● Work item
Please keep to the lines below from the one with "Process: replaces the" through the one with "C2: hours of", and restate them word for word, ends included.

───── Data supplied ─────
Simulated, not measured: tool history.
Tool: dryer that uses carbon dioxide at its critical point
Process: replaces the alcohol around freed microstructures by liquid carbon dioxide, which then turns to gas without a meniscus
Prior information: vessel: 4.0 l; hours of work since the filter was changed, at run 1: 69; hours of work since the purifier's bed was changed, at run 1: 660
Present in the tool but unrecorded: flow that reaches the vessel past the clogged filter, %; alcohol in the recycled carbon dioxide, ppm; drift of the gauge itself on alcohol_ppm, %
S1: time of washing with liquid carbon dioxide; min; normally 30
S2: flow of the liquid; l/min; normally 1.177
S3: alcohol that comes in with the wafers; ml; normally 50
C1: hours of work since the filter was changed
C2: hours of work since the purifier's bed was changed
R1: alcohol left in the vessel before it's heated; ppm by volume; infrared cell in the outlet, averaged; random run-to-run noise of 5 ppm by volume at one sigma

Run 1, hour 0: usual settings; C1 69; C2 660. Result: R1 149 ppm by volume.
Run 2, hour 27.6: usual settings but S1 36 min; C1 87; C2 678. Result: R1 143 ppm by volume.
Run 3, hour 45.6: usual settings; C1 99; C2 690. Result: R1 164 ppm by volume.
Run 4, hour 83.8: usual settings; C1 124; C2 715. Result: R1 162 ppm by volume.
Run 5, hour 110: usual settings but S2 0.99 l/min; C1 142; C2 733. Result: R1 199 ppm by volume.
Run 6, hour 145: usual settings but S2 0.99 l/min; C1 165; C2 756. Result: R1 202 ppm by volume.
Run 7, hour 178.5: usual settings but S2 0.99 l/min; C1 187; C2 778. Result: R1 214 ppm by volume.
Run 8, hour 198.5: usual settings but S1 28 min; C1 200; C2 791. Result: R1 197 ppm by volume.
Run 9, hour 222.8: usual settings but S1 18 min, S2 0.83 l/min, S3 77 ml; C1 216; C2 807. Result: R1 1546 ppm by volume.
─────

● Exercise output
Process: replaces the alcohol around freed microstructures by liquid carbon dioxide, which then turns to gas without a meniscus
Prior information: vessel: 4.0 l; hours of work since the filter was changed, at run 1: 69; hours of work since the purifier's bed was changed, at run 1: 660
Present in the tool but unrecorded: flow that reaches the vessel past the clogged filter, %; alcohol in the recycled carbon dioxide, ppm; drift of the gauge itself on alcohol_ppm, %
S1: time of washing with liquid carbon dioxide; min; normally 30
S2: flow of the liquid; l/min; normally 1.177
S3: alcohol that comes in with the wafers; ml; normally 50
C1: hours of work since the filter was changed
C2: hours of work since the purifier's bed was changed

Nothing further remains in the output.